Task item: Return only the lines running from the first line of the listing through the one with "Goals for the", unchanged.

Raw data:
▬▬▬▬▬▬▬▬▬▬

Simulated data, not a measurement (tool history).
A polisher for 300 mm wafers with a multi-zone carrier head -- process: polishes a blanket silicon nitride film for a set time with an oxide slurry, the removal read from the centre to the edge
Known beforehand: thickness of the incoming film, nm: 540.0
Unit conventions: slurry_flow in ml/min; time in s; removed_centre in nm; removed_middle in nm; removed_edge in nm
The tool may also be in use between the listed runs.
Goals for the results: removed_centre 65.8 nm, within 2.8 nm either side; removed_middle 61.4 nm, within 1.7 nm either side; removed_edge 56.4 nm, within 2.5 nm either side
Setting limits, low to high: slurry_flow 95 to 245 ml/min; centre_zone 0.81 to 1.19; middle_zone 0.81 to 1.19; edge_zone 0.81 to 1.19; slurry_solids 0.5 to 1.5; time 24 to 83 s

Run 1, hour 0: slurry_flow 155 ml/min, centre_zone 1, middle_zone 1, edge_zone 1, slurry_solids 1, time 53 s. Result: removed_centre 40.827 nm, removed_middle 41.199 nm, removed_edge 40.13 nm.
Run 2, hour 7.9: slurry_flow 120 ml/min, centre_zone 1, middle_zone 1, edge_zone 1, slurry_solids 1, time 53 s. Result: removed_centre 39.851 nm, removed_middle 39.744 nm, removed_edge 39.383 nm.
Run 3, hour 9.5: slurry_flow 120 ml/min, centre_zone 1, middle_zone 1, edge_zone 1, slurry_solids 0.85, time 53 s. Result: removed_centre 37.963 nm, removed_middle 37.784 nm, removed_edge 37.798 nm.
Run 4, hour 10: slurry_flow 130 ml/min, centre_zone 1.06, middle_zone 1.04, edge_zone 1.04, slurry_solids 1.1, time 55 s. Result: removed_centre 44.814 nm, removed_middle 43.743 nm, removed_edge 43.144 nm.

▬▬▬▬▬▬▬▬▬▬

Written response:
Simulated data, not a measurement (tool history).
A polisher for 300 mm wafers with a multi-zone carrier head -- process: polishes a blanket silicon nitride film for a set time with an oxide slurry, the removal read from the centre to the edge
Known beforehand: thickness of the incoming film, nm: 540.0
Unit conventions: slurry_flow in ml/min; time in s; removed_centre in nm; removed_middle in nm; removed_edge in nm
The tool may also be in use between the listed runs.
Goals for the results: removed_centre 65.8 nm, within 2.8 nm either side; removed_middle 61.4 nm, within 1.7 nm either side; removed_edge 56.4 nm, within 2.5 nm either side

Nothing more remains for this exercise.